■ **Requirement**:
Down to the last line below, give the listing again exactly.

*** Dataset records ***
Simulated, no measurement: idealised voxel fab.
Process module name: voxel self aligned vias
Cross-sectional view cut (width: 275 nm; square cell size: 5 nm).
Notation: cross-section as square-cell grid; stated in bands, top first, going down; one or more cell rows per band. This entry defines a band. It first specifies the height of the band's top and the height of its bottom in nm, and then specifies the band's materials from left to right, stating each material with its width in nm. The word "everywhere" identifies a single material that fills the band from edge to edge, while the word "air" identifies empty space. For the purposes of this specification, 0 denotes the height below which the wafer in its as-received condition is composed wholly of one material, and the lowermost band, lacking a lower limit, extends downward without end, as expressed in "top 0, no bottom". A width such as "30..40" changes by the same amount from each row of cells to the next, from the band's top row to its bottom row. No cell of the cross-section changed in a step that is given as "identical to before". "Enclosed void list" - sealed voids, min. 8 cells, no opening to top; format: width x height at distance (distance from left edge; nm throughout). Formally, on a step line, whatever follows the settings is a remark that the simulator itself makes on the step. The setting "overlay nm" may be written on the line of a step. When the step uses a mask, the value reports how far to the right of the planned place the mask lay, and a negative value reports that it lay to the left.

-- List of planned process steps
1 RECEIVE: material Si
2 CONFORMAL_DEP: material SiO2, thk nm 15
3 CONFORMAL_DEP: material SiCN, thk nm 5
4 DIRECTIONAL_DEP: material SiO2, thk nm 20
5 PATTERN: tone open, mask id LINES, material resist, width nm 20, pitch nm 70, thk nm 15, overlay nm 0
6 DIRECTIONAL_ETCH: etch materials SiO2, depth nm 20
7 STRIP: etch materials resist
*** End of Dataset records ***

■ **Answer section**:
Simulated, no measurement: idealised voxel fab.
Process module name: voxel self aligned vias
Cross-sectional view cut (width: 275 nm; square cell size: 5 nm).
Notation: cross-section as square-cell grid; stated in bands, top first, going down; one or more cell rows per band. This entry defines a band. It first specifies the height of the band's top and the height of its bottom in nm, and then specifies the band's materials from left to right, stating each material with its width in nm. The word "everywhere" identifies a single material that fills the band from edge to edge, while the word "air" identifies empty space. For the purposes of this specification, 0 denotes the height below which the wafer in its as-received condition is composed wholly of one material, and the lowermost band, lacking a lower limit, extends downward without end, as expressed in "top 0, no bottom". A width such as "30..40" changes by the same amount from each row of cells to the next, from the band's top row to its bottom row. No cell of the cross-section changed in a step that is given as "identical to before". "Enclosed void list" - sealed voids, min. 8 cells, no opening to top; format: width x height at distance (distance from left edge; nm throughout). Formally, on a step line, whatever follows the settings is a remark that the simulator itself makes on the step. The setting "overlay nm" may be written on the line of a step. When the step uses a mask, the value reports how far to the right of the planned place the mask lay, and a negative value reports that it lay to the left.

-- List of planned process steps
1 RECEIVE: material Si
2 CONFORMAL_DEP: material SiO2, thk nm 15
3 CONFORMAL_DEP: material SiCN, thk nm 5
4 DIRECTIONAL_DEP: material SiO2, thk nm 20
5 PATTERN: tone open, mask id LINES, material resist, width nm 20, pitch nm 70, thk nm 15, overlay nm 0
6 DIRECTIONAL_ETCH: etch materials SiO2, depth nm 20
7 STRIP: etch materials resist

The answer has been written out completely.